## [BRIEF]
Among the lines below, take the one holding "run 7 hour=62.3", the one holding "-- hour=81.3 new syringe of resin", and all lines between them. Set them down exactly.

## [LISTED ENTRIES]
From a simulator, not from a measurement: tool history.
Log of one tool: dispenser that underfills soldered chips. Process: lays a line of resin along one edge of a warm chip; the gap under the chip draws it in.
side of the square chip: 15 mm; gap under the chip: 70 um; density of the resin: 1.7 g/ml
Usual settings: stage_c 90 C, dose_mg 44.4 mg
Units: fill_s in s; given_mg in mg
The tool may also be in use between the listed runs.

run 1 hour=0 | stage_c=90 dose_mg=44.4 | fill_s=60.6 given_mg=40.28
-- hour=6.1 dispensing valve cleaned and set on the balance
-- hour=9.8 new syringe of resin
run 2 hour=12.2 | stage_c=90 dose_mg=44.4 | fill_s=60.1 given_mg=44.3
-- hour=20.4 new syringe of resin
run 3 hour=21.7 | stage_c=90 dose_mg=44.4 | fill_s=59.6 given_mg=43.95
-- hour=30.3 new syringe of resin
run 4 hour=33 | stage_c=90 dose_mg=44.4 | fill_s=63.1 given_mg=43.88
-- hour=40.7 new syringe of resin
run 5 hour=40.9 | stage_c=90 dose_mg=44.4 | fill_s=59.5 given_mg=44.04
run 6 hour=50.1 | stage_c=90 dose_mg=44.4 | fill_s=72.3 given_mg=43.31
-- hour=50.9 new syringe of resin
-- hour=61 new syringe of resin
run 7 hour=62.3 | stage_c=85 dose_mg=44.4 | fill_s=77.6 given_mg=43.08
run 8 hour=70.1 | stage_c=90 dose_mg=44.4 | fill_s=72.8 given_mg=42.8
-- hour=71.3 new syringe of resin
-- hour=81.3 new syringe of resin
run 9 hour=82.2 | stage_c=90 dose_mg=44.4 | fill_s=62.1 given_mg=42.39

## [EXERCISE RESULT]
run 7 hour=62.3 | stage_c=85 dose_mg=44.4 | fill_s=77.6 given_mg=43.08
run 8 hour=70.1 | stage_c=90 dose_mg=44.4 | fill_s=72.8 given_mg=42.8
-- hour=71.3 new syringe of resin
-- hour=81.3 new syringe of resin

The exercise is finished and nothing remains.